# Extracted records
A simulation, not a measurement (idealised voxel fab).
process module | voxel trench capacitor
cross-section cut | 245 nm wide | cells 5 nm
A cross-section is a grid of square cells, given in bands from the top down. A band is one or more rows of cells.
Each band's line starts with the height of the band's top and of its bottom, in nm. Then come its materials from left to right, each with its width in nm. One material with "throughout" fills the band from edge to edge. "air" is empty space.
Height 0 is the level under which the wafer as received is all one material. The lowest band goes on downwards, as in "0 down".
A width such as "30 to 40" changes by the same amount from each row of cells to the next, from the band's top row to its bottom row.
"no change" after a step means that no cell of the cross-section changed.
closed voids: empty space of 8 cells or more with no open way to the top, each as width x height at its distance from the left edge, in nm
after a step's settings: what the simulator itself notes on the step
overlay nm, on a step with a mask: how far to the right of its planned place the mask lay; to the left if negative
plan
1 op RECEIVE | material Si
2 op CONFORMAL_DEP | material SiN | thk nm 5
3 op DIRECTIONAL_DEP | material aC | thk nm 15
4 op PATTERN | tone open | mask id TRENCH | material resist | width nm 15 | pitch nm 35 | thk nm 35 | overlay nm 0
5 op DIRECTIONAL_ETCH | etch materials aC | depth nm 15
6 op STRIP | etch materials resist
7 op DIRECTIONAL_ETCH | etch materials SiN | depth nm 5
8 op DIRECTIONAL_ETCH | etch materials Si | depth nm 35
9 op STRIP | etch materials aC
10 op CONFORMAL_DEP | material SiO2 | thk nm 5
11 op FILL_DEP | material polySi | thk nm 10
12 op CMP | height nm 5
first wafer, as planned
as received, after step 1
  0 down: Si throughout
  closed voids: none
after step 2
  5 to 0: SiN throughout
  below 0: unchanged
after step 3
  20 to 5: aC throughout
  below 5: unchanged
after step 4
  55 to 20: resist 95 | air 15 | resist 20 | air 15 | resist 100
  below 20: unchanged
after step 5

# Task item
Repeat each line of the data above, exactly as it appears, from the first through the line that contains "after a step's".

# Answer area
A simulation, not a measurement (idealised voxel fab).
process module | voxel trench capacitor
cross-section cut | 245 nm wide | cells 5 nm
A cross-section is a grid of square cells, given in bands from the top down. A band is one or more rows of cells.
Each band's line starts with the height of the band's top and of its bottom, in nm. Then come its materials from left to right, each with its width in nm. One material with "throughout" fills the band from edge to edge. "air" is empty space.
Height 0 is the level under which the wafer as received is all one material. The lowest band goes on downwards, as in "0 down".
A width such as "30 to 40" changes by the same amount from each row of cells to the next, from the band's top row to its bottom row.
"no change" after a step means that no cell of the cross-section changed.
closed voids: empty space of 8 cells or more with no open way to the top, each as width x height at its distance from the left edge, in nm
after a step's settings: what the simulator itself notes on the step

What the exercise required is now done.